---*---

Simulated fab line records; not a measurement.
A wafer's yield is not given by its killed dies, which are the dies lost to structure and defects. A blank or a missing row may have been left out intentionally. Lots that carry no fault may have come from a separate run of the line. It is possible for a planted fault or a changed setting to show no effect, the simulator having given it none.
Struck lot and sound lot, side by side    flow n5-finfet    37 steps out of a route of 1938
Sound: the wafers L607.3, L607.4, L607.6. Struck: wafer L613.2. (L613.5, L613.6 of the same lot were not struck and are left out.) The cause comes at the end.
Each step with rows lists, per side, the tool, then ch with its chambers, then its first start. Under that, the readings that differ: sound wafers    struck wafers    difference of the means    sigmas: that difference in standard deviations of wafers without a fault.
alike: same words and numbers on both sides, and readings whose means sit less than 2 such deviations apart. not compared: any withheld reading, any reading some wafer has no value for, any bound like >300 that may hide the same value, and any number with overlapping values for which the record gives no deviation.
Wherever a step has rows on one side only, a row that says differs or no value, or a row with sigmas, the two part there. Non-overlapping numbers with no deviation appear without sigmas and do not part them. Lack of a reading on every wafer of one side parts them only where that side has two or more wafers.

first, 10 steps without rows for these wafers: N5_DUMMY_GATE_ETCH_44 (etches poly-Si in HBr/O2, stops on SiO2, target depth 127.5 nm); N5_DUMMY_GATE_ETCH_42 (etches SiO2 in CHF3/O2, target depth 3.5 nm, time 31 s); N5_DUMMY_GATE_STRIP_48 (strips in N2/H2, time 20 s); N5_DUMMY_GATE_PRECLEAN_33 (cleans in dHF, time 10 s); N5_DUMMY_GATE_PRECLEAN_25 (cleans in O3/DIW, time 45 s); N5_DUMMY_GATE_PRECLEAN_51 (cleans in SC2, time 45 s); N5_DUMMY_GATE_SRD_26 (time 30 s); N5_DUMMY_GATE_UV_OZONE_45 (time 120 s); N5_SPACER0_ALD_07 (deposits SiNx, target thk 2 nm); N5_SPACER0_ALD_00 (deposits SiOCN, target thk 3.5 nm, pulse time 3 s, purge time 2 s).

---*---

▶ **REQUIRED ACTION**
From the opening line of the data above through the line that contains "alike: same words", please print each line as it stands and only those lines.

▶ **EXERCISE RESPONSE**
Simulated fab line records; not a measurement.
A wafer's yield is not given by its killed dies, which are the dies lost to structure and defects. A blank or a missing row may have been left out intentionally. Lots that carry no fault may have come from a separate run of the line. It is possible for a planted fault or a changed setting to show no effect, the simulator having given it none.
Struck lot and sound lot, side by side    flow n5-finfet    37 steps out of a route of 1938
Sound: the wafers L607.3, L607.4, L607.6. Struck: wafer L613.2. (L613.5, L613.6 of the same lot were not struck and are left out.) The cause comes at the end.
Each step with rows lists, per side, the tool, then ch with its chambers, then its first start. Under that, the readings that differ: sound wafers    struck wafers    difference of the means    sigmas: that difference in standard deviations of wafers without a fault.
alike: same words and numbers on both sides, and readings whose means sit less than 2 such deviations apart. not compared: any withheld reading, any reading some wafer has no value for, any bound like >300 that may hide the same value, and any number with overlapping values for which the record gives no deviation.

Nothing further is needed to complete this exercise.